Given data:
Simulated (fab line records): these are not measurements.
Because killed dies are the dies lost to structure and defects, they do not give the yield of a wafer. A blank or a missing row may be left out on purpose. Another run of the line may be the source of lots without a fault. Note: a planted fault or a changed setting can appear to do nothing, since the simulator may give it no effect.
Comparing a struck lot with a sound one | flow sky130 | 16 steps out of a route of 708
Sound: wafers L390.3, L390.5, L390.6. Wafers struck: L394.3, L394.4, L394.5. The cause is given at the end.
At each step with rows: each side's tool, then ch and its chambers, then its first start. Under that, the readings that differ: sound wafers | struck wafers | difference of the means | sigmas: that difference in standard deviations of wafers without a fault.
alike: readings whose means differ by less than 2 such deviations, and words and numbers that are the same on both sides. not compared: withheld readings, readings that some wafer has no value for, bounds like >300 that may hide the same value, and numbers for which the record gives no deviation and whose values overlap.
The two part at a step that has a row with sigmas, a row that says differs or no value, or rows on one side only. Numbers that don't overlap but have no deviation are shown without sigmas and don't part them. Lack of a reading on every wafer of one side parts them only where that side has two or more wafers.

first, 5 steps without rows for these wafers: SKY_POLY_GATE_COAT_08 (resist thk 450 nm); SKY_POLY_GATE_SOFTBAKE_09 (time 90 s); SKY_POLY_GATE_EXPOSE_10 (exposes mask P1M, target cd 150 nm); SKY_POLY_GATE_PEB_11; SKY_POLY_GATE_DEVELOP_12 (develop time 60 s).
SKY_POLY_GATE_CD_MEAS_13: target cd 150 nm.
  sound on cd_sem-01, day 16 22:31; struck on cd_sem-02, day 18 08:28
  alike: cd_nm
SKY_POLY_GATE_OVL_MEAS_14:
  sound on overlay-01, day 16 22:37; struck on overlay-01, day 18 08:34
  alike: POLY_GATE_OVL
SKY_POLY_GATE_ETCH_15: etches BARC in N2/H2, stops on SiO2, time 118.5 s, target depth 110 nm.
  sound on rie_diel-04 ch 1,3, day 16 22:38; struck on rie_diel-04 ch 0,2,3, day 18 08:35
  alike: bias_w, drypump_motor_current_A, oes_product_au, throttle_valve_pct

Work instruction:
Beginning at the top of the entries above, output each line exactly, and end with the line in which "alike: readings whose" appears.

Written solution:
Simulated (fab line records): these are not measurements.
Because killed dies are the dies lost to structure and defects, they do not give the yield of a wafer. A blank or a missing row may be left out on purpose. Another run of the line may be the source of lots without a fault. Note: a planted fault or a changed setting can appear to do nothing, since the simulator may give it no effect.
Comparing a struck lot with a sound one | flow sky130 | 16 steps out of a route of 708
Sound: wafers L390.3, L390.5, L390.6. Wafers struck: L394.3, L394.4, L394.5. The cause is given at the end.
At each step with rows: each side's tool, then ch and its chambers, then its first start. Under that, the readings that differ: sound wafers | struck wafers | difference of the means | sigmas: that difference in standard deviations of wafers without a fault.
alike: readings whose means differ by less than 2 such deviations, and words and numbers that are the same on both sides. not compared: withheld readings, readings that some wafer has no value for, bounds like >300 that may hide the same value, and numbers for which the record gives no deviation and whose values overlap.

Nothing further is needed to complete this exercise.